Excerpted data >>
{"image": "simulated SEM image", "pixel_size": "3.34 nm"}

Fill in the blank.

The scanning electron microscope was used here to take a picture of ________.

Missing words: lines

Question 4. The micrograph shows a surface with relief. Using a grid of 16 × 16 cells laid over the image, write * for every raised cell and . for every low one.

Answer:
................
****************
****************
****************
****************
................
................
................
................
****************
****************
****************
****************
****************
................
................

Task item >> Type out the whole listing above again, exactly as it stands.

Exercise answer >>
{"image": "simulated SEM image", "pixel_size": "3.34 nm"}

Fill in the blank.

The scanning electron microscope was used here to take a picture of ________.

Missing words: lines

Question 4. The micrograph shows a surface with relief. Using a grid of 16 × 16 cells laid over the image, write * for every raised cell and . for every low one.

Answer:
................
****************
****************
****************
****************
................
................
................
................
****************
****************
****************
****************
****************
................
................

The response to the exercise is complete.